Required action
Repeat, exactly as written, the lines of the records below from the first through the line with "Anything after a", but none past it.

Data extract
※
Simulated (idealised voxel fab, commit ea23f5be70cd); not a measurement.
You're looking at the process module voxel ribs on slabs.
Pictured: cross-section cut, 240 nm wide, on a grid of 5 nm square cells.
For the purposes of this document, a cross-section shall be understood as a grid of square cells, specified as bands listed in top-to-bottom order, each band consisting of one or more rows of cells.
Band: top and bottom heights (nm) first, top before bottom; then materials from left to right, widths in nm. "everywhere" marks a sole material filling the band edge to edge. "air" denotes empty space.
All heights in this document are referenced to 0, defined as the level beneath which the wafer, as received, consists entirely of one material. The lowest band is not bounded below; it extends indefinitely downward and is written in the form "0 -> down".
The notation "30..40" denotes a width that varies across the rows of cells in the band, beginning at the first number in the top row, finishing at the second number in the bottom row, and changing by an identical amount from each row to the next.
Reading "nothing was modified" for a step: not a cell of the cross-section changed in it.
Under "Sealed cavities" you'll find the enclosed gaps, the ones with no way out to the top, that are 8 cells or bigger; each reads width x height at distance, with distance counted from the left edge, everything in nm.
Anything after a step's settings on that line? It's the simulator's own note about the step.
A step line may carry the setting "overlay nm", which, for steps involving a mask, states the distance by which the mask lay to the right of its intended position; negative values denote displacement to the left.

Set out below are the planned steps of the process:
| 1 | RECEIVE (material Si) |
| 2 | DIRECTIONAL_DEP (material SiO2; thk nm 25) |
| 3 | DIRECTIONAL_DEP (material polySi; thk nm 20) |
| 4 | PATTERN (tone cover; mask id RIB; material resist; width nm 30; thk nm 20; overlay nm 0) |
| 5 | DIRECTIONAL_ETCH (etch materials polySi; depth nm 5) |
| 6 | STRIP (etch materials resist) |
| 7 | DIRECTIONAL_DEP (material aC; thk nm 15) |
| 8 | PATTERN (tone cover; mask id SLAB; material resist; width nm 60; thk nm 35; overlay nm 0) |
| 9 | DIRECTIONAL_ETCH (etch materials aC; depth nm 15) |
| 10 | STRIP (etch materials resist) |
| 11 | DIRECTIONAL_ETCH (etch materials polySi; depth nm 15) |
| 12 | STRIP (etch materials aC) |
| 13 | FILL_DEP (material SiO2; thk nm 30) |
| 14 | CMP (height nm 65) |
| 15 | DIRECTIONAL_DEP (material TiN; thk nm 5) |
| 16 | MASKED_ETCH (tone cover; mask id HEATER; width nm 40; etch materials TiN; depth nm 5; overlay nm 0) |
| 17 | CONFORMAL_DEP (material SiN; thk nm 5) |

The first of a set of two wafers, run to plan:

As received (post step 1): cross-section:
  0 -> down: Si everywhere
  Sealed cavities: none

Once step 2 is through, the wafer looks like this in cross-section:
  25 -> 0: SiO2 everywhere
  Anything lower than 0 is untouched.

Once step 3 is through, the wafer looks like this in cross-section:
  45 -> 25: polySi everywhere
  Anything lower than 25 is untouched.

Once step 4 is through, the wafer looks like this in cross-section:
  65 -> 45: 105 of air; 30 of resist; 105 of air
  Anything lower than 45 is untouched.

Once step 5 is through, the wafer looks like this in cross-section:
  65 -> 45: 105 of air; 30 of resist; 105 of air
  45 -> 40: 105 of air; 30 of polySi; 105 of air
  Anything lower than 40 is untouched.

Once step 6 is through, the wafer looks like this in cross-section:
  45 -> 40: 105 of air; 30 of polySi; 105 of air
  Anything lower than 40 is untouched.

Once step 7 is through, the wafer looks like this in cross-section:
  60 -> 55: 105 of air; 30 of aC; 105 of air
※

Reply
Simulated (idealised voxel fab, commit ea23f5be70cd); not a measurement.
You're looking at the process module voxel ribs on slabs.
Pictured: cross-section cut, 240 nm wide, on a grid of 5 nm square cells.
For the purposes of this document, a cross-section shall be understood as a grid of square cells, specified as bands listed in top-to-bottom order, each band consisting of one or more rows of cells.
Band: top and bottom heights (nm) first, top before bottom; then materials from left to right, widths in nm. "everywhere" marks a sole material filling the band edge to edge. "air" denotes empty space.
All heights in this document are referenced to 0, defined as the level beneath which the wafer, as received, consists entirely of one material. The lowest band is not bounded below; it extends indefinitely downward and is written in the form "0 -> down".
The notation "30..40" denotes a width that varies across the rows of cells in the band, beginning at the first number in the top row, finishing at the second number in the bottom row, and changing by an identical amount from each row to the next.
Reading "nothing was modified" for a step: not a cell of the cross-section changed in it.
Under "Sealed cavities" you'll find the enclosed gaps, the ones with no way out to the top, that are 8 cells or bigger; each reads width x height at distance, with distance counted from the left edge, everything in nm.
Anything after a step's settings on that line? It's the simulator's own note about the step.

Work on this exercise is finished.